**********

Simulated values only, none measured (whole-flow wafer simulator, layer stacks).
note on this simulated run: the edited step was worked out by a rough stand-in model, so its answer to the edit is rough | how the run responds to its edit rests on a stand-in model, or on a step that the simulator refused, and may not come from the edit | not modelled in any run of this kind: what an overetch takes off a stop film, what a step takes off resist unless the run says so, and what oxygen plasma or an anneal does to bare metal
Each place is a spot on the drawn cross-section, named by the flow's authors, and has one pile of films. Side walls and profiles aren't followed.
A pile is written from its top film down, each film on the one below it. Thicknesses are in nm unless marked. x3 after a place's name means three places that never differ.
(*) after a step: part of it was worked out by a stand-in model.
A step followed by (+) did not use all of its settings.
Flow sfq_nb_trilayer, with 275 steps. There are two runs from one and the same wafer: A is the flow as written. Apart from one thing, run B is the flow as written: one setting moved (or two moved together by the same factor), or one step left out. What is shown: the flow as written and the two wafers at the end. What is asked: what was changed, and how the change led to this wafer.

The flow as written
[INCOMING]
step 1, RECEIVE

**********

WORK ITEM:
Reproduce the records above in their entirety, unchanged.

WRITTEN SOLUTION:
Simulated values only, none measured (whole-flow wafer simulator, layer stacks).
note on this simulated run: the edited step was worked out by a rough stand-in model, so its answer to the edit is rough | how the run responds to its edit rests on a stand-in model, or on a step that the simulator refused, and may not come from the edit | not modelled in any run of this kind: what an overetch takes off a stop film, what a step takes off resist unless the run says so, and what oxygen plasma or an anneal does to bare metal
Each place is a spot on the drawn cross-section, named by the flow's authors, and has one pile of films. Side walls and profiles aren't followed.
A pile is written from its top film down, each film on the one below it. Thicknesses are in nm unless marked. x3 after a place's name means three places that never differ.
(*) after a step: part of it was worked out by a stand-in model.
A step followed by (+) did not use all of its settings.
Flow sfq_nb_trilayer, with 275 steps. There are two runs from one and the same wafer: A is the flow as written. Apart from one thing, run B is the flow as written: one setting moved (or two moved together by the same factor), or one step left out. What is shown: the flow as written and the two wafers at the end. What is asked: what was changed, and how the change led to this wafer.

The flow as written
[INCOMING]
step 1, RECEIVE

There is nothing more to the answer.